▶ [Assigned task]: Every record is to be restated exactly, with nothing left out.

*** Information given Section Begins ***

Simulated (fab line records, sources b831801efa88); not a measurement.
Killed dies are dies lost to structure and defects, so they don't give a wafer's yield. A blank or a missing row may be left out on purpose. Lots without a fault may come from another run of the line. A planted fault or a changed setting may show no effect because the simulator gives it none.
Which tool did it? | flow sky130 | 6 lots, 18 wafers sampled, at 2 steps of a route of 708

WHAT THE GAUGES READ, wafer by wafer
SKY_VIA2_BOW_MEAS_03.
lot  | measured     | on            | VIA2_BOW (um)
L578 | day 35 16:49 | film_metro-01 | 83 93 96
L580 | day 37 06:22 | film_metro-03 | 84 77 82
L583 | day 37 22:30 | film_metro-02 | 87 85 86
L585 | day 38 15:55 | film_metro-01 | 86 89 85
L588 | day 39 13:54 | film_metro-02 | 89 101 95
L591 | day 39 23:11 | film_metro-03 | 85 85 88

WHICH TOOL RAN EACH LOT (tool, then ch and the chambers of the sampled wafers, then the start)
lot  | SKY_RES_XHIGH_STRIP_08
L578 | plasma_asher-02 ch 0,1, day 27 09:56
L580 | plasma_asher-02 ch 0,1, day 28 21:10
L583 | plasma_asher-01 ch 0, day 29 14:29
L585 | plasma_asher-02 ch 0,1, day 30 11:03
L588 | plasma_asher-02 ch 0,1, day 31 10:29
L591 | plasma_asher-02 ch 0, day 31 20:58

*** Information given Section Ends ***

▶ [Result]:
Simulated (fab line records, sources b831801efa88); not a measurement.
Killed dies are dies lost to structure and defects, so they don't give a wafer's yield. A blank or a missing row may be left out on purpose. Lots without a fault may come from another run of the line. A planted fault or a changed setting may show no effect because the simulator gives it none.
Which tool did it? | flow sky130 | 6 lots, 18 wafers sampled, at 2 steps of a route of 708

WHAT THE GAUGES READ, wafer by wafer
SKY_VIA2_BOW_MEAS_03.
lot  | measured     | on            | VIA2_BOW (um)
L578 | day 35 16:49 | film_metro-01 | 83 93 96
L580 | day 37 06:22 | film_metro-03 | 84 77 82
L583 | day 37 22:30 | film_metro-02 | 87 85 86
L585 | day 38 15:55 | film_metro-01 | 86 89 85
L588 | day 39 13:54 | film_metro-02 | 89 101 95
L591 | day 39 23:11 | film_metro-03 | 85 85 88

WHICH TOOL RAN EACH LOT (tool, then ch and the chambers of the sampled wafers, then the start)
lot  | SKY_RES_XHIGH_STRIP_08
L578 | plasma_asher-02 ch 0,1, day 27 09:56
L580 | plasma_asher-02 ch 0,1, day 28 21:10
L583 | plasma_asher-01 ch 0, day 29 14:29
L585 | plasma_asher-02 ch 0,1, day 30 11:03
L588 | plasma_asher-02 ch 0,1, day 31 10:29
L591 | plasma_asher-02 ch 0, day 31 20:58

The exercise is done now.